* _Work item_:
What you return must match the records below exactly, down to each character.

* _Supplied entries_:
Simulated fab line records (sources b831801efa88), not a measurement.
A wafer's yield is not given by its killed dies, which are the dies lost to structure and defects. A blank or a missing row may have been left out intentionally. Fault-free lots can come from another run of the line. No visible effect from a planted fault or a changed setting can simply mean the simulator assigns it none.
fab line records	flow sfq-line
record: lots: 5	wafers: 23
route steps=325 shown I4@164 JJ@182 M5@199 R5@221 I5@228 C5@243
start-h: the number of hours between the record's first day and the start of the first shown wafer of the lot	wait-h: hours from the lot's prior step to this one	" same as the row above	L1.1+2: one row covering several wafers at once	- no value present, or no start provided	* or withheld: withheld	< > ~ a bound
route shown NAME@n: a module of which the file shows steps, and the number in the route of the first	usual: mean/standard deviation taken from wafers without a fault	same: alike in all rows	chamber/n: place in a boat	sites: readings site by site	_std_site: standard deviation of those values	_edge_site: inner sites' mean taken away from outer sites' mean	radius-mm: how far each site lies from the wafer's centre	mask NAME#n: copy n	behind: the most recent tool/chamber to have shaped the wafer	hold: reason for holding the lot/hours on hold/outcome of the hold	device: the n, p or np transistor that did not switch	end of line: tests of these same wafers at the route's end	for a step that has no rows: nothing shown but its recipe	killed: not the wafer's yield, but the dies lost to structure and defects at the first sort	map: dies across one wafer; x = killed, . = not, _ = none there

* _Expected answer_:
Simulated fab line records (sources b831801efa88), not a measurement.
A wafer's yield is not given by its killed dies, which are the dies lost to structure and defects. A blank or a missing row may have been left out intentionally. Fault-free lots can come from another run of the line. No visible effect from a planted fault or a changed setting can simply mean the simulator assigns it none.
fab line records	flow sfq-line
record: lots: 5	wafers: 23
route steps=325 shown I4@164 JJ@182 M5@199 R5@221 I5@228 C5@243
start-h: the number of hours between the record's first day and the start of the first shown wafer of the lot	wait-h: hours from the lot's prior step to this one	" same as the row above	L1.1+2: one row covering several wafers at once	- no value present, or no start provided	* or withheld: withheld	< > ~ a bound
route shown NAME@n: a module of which the file shows steps, and the number in the route of the first	usual: mean/standard deviation taken from wafers without a fault	same: alike in all rows	chamber/n: place in a boat	sites: readings site by site	_std_site: standard deviation of those values	_edge_site: inner sites' mean taken away from outer sites' mean	radius-mm: how far each site lies from the wafer's centre	mask NAME#n: copy n	behind: the most recent tool/chamber to have shaped the wafer	hold: reason for holding the lot/hours on hold/outcome of the hold	device: the n, p or np transistor that did not switch	end of line: tests of these same wafers at the route's end	for a step that has no rows: nothing shown but its recipe	killed: not the wafer's yield, but the dies lost to structure and defects at the first sort	map: dies across one wafer; x = killed, . = not, _ = none there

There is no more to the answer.